[DATA Boundary: Start]

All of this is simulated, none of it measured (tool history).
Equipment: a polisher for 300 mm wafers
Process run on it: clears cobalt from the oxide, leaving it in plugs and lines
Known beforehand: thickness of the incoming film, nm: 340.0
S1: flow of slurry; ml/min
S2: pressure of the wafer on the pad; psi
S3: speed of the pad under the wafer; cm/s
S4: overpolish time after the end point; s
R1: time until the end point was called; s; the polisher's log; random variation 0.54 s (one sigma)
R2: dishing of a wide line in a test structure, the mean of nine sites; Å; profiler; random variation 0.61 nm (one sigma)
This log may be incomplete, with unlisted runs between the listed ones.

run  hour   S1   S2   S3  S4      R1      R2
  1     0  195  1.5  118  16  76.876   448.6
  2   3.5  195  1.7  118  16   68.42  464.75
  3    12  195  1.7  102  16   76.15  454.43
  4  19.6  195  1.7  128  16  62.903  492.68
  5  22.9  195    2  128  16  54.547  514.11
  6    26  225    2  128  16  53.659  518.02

[DATA Boundary: End]

WORK TASK: Every line of the listing should be printed again exactly.

WRITTEN REPLY:
All of this is simulated, none of it measured (tool history).
Equipment: a polisher for 300 mm wafers
Process run on it: clears cobalt from the oxide, leaving it in plugs and lines
Known beforehand: thickness of the incoming film, nm: 340.0
S1: flow of slurry; ml/min
S2: pressure of the wafer on the pad; psi
S3: speed of the pad under the wafer; cm/s
S4: overpolish time after the end point; s
R1: time until the end point was called; s; the polisher's log; random variation 0.54 s (one sigma)
R2: dishing of a wide line in a test structure, the mean of nine sites; Å; profiler; random variation 0.61 nm (one sigma)
This log may be incomplete, with unlisted runs between the listed ones.

run  hour   S1   S2   S3  S4      R1      R2
  1     0  195  1.5  118  16  76.876   448.6
  2   3.5  195  1.7  118  16   68.42  464.75
  3    12  195  1.7  102  16   76.15  454.43
  4  19.6  195  1.7  128  16  62.903  492.68
  5  22.9  195    2  128  16  54.547  514.11
  6    26  225    2  128  16  53.659  518.02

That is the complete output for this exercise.